• • • • • • •

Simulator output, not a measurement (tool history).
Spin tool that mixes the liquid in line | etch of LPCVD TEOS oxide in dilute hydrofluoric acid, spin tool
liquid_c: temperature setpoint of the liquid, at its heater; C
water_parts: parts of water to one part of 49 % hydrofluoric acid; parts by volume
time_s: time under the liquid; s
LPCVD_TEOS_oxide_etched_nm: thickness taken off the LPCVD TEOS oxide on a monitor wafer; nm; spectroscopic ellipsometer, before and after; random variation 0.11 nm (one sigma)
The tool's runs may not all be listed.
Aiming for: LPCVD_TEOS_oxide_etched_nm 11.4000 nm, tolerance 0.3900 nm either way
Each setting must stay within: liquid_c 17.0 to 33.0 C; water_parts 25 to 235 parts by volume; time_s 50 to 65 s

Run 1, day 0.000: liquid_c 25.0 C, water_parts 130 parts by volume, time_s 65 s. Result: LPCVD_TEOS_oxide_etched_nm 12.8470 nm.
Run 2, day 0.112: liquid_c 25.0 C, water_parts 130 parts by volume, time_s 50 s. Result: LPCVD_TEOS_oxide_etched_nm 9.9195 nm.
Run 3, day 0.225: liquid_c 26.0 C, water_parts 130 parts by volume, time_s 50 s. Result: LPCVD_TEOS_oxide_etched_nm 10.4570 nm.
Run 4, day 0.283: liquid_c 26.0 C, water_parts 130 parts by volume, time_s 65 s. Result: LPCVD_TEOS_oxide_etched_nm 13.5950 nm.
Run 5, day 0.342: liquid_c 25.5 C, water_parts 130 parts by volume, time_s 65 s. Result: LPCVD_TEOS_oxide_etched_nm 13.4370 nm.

• • • • • • •

Reproduce all the data exactly. Include every line.

• TASK SOLUTION:
Simulator output, not a measurement (tool history).
Spin tool that mixes the liquid in line | etch of LPCVD TEOS oxide in dilute hydrofluoric acid, spin tool
liquid_c: temperature setpoint of the liquid, at its heater; C
water_parts: parts of water to one part of 49 % hydrofluoric acid; parts by volume
time_s: time under the liquid; s
LPCVD_TEOS_oxide_etched_nm: thickness taken off the LPCVD TEOS oxide on a monitor wafer; nm; spectroscopic ellipsometer, before and after; random variation 0.11 nm (one sigma)
The tool's runs may not all be listed.
Aiming for: LPCVD_TEOS_oxide_etched_nm 11.4000 nm, tolerance 0.3900 nm either way
Each setting must stay within: liquid_c 17.0 to 33.0 C; water_parts 25 to 235 parts by volume; time_s 50 to 65 s

Run 1, day 0.000: liquid_c 25.0 C, water_parts 130 parts by volume, time_s 65 s. Result: LPCVD_TEOS_oxide_etched_nm 12.8470 nm.
Run 2, day 0.112: liquid_c 25.0 C, water_parts 130 parts by volume, time_s 50 s. Result: LPCVD_TEOS_oxide_etched_nm 9.9195 nm.
Run 3, day 0.225: liquid_c 26.0 C, water_parts 130 parts by volume, time_s 50 s. Result: LPCVD_TEOS_oxide_etched_nm 10.4570 nm.
Run 4, day 0.283: liquid_c 26.0 C, water_parts 130 parts by volume, time_s 65 s. Result: LPCVD_TEOS_oxide_etched_nm 13.5950 nm.
Run 5, day 0.342: liquid_c 25.5 C, water_parts 130 parts by volume, time_s 65 s. Result: LPCVD_TEOS_oxide_etched_nm 13.4370 nm.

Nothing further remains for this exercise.